* * * * * * * * *

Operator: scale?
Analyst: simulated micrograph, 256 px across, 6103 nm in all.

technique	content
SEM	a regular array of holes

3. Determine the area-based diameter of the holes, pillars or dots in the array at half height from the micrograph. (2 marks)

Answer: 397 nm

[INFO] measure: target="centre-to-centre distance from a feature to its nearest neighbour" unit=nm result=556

* * * * * * * * *

*Work order*:
Please transcribe only the lines in the records above running from the line that has "array of holes" through the line that has "Answer: 397 nm", both included, exactly as they appear.

*Exercise result*:
SEM	a regular array of holes

3. Determine the area-based diameter of the holes, pillars or dots in the array at half height from the micrograph. (2 marks)

Answer: 397 nm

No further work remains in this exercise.